## Supplied data
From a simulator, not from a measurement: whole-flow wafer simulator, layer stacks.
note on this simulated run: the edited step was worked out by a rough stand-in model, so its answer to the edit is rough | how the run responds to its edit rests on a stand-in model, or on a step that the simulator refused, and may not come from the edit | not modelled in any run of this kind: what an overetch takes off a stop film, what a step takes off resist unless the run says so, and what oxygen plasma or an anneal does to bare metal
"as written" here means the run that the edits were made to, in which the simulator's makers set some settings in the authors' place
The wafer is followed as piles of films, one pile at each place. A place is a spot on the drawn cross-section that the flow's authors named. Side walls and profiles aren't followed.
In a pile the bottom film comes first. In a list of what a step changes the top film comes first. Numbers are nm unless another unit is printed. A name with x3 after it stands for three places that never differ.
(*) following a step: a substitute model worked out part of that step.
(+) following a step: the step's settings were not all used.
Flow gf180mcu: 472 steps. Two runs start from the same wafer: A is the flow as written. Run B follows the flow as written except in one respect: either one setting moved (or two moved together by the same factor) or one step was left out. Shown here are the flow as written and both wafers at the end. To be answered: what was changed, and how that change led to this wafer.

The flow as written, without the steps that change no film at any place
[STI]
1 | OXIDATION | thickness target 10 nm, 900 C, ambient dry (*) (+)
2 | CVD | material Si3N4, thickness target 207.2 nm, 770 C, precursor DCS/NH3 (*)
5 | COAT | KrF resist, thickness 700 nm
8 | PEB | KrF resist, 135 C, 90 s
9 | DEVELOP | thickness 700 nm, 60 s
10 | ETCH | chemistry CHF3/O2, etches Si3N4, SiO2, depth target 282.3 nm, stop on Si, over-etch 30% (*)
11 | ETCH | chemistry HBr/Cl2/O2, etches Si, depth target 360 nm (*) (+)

## Activity
In the listing above, transcribe exactly everything from the line containing "9 | DEVELOP | thickness 700 nm, 60 s" down to the line containing "10 | ETCH |", including both and nothing more.

## Exercise result
9 | DEVELOP | thickness 700 nm, 60 s
10 | ETCH | chemistry CHF3/O2, etches Si3N4, SiO2, depth target 282.3 nm, stop on Si, over-etch 30% (*)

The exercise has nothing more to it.